________________________________________
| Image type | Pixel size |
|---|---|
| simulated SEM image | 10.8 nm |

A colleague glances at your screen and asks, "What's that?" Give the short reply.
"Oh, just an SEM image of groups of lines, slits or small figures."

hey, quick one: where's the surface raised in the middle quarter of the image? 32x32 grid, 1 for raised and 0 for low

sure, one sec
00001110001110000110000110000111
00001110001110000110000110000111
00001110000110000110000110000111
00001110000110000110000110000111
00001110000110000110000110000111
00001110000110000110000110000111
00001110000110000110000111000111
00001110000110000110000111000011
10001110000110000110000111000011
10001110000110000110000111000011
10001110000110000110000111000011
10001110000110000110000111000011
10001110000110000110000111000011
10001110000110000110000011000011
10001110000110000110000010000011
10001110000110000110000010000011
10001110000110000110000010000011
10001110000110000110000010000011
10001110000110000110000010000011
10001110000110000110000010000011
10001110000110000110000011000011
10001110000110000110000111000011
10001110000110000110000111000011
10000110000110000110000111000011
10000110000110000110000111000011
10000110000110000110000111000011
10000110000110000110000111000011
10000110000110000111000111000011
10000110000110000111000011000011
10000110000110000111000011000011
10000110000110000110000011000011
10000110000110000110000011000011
________________________________________

_Task item_.
Look above and repeat, character for character, the lines from the first one to the line with "00001110000110000110000111000011", counting both.

_Answer box_.
| Image type | Pixel size |
|---|---|
| simulated SEM image | 10.8 nm |

A colleague glances at your screen and asks, "What's that?" Give the short reply.
"Oh, just an SEM image of groups of lines, slits or small figures."

hey, quick one: where's the surface raised in the middle quarter of the image? 32x32 grid, 1 for raised and 0 for low

sure, one sec
00001110001110000110000110000111
00001110001110000110000110000111
00001110000110000110000110000111
00001110000110000110000110000111
00001110000110000110000110000111
00001110000110000110000110000111
00001110000110000110000111000111
00001110000110000110000111000011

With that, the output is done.